Segment Start: Data extract

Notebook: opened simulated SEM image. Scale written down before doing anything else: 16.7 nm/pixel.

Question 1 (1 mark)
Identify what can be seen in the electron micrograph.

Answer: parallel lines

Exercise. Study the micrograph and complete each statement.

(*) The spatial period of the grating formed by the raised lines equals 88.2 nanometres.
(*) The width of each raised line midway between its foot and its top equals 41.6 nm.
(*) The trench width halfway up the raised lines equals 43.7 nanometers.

Segment End: Data extract

Each line from the start of the listing above through the line containing "(*) The width" must be reproduced exactly. Leave out the rest.

Notebook: opened simulated SEM image. Scale written down before doing anything else: 16.7 nm/pixel.

Question 1 (1 mark)
Identify what can be seen in the electron micrograph.

Answer: parallel lines

Exercise. Study the micrograph and complete each statement.

(*) The spatial period of the grating formed by the raised lines equals 88.2 nanometres.
(*) The width of each raised line midway between its foot and its top equals 41.6 nm.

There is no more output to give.